◆ **Work task**
Please quote the material exactly, every line of it.

___ Data extracts

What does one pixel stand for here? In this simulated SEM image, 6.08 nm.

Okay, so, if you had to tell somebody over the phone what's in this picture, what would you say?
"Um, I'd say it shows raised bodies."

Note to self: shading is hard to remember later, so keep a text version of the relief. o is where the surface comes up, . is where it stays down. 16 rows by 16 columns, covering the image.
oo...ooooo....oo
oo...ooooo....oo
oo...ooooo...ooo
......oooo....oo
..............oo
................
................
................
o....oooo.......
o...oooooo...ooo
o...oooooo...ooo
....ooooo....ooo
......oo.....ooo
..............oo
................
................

______

◆ **Worked solution**
What does one pixel stand for here? In this simulated SEM image, 6.08 nm.

Okay, so, if you had to tell somebody over the phone what's in this picture, what would you say?
"Um, I'd say it shows raised bodies."

Note to self: shading is hard to remember later, so keep a text version of the relief. o is where the surface comes up, . is where it stays down. 16 rows by 16 columns, covering the image.
oo...ooooo....oo
oo...ooooo....oo
oo...ooooo...ooo
......oooo....oo
..............oo
................
................
................
o....oooo.......
o...oooooo...ooo
o...oooooo...ooo
....ooooo....ooo
......oo.....ooo
..............oo
................
................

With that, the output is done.